* Data provided
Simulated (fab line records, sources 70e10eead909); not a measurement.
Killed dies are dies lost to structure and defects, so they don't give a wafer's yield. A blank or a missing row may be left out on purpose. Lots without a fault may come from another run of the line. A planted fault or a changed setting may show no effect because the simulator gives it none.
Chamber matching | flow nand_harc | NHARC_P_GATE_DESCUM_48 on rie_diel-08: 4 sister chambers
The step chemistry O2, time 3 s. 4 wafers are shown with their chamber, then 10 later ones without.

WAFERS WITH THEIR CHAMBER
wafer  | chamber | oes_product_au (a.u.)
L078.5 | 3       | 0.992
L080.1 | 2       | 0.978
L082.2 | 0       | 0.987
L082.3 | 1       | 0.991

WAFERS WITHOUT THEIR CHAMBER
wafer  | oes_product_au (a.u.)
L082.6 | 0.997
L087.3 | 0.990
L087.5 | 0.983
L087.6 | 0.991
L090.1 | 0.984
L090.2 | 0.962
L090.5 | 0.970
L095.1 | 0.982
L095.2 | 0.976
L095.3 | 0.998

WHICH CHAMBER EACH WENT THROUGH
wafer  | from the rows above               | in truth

* Activity
Return the full data above, line for line.

* Solution
Simulated (fab line records, sources 70e10eead909); not a measurement.
Killed dies are dies lost to structure and defects, so they don't give a wafer's yield. A blank or a missing row may be left out on purpose. Lots without a fault may come from another run of the line. A planted fault or a changed setting may show no effect because the simulator gives it none.
Chamber matching | flow nand_harc | NHARC_P_GATE_DESCUM_48 on rie_diel-08: 4 sister chambers
The step chemistry O2, time 3 s. 4 wafers are shown with their chamber, then 10 later ones without.

WAFERS WITH THEIR CHAMBER
wafer  | chamber | oes_product_au (a.u.)
L078.5 | 3       | 0.992
L080.1 | 2       | 0.978
L082.2 | 0       | 0.987
L082.3 | 1       | 0.991

WAFERS WITHOUT THEIR CHAMBER
wafer  | oes_product_au (a.u.)
L082.6 | 0.997
L087.3 | 0.990
L087.5 | 0.983
L087.6 | 0.991
L090.1 | 0.984
L090.2 | 0.962
L090.5 | 0.970
L095.1 | 0.982
L095.2 | 0.976
L095.3 | 0.998

WHICH CHAMBER EACH WENT THROUGH
wafer  | from the rows above               | in truth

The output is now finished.